→ **Assigned task**:
Write down, unchanged, the entries from the first line through the line holding "lots with no". Include no other line.

# # # # #
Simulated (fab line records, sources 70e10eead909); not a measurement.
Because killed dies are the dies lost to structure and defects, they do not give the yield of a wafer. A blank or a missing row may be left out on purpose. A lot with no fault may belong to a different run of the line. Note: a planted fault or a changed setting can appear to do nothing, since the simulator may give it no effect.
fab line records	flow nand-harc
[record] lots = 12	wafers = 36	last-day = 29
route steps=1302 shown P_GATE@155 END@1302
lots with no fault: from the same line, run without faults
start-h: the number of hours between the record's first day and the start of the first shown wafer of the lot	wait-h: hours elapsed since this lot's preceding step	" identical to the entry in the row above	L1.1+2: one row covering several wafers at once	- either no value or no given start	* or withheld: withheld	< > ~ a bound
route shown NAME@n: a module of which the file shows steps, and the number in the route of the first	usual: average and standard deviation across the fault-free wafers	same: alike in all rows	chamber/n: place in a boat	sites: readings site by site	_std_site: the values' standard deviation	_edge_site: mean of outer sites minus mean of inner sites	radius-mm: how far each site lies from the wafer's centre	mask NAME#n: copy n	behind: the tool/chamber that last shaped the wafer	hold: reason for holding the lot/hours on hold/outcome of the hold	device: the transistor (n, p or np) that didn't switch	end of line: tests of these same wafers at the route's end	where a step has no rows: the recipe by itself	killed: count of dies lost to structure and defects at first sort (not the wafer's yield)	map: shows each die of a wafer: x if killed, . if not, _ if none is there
# # # # #

→ **Written solution**:
Simulated (fab line records, sources 70e10eead909); not a measurement.
Because killed dies are the dies lost to structure and defects, they do not give the yield of a wafer. A blank or a missing row may be left out on purpose. A lot with no fault may belong to a different run of the line. Note: a planted fault or a changed setting can appear to do nothing, since the simulator may give it no effect.
fab line records	flow nand-harc
[record] lots = 12	wafers = 36	last-day = 29
route steps=1302 shown P_GATE@155 END@1302
lots with no fault: from the same line, run without faults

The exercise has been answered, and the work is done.